§ SOURCE DATA:
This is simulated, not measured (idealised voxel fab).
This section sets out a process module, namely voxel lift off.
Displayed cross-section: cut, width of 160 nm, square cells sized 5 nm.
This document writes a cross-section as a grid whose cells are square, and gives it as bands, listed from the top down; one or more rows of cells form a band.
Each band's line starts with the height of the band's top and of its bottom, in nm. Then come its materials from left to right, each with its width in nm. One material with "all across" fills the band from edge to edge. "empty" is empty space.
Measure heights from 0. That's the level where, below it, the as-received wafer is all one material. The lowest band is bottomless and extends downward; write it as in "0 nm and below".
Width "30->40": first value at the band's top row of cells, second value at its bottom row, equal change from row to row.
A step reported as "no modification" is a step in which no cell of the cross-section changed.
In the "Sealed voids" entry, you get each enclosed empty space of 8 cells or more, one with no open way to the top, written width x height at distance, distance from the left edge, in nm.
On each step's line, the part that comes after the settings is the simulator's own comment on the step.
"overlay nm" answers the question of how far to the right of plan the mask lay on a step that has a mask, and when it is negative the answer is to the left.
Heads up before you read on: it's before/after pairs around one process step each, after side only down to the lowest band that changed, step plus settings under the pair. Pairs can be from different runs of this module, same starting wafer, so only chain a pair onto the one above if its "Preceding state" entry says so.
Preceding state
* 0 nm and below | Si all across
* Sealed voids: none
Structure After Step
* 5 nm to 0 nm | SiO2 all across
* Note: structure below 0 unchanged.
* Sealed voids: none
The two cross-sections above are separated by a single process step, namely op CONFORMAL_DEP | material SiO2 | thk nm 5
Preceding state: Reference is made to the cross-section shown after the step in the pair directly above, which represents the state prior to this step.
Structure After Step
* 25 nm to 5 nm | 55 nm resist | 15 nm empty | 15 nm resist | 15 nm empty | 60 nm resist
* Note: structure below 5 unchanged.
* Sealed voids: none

§ WORK ITEM:
The expected answer is an exact copy of the lines above, beginning at the line with "This section sets" and ending at the line with "Displayed cross-section: cut, width", with both ends in.

§ TASK RESULT:
This section sets out a process module, namely voxel lift off.
Displayed cross-section: cut, width of 160 nm, square cells sized 5 nm.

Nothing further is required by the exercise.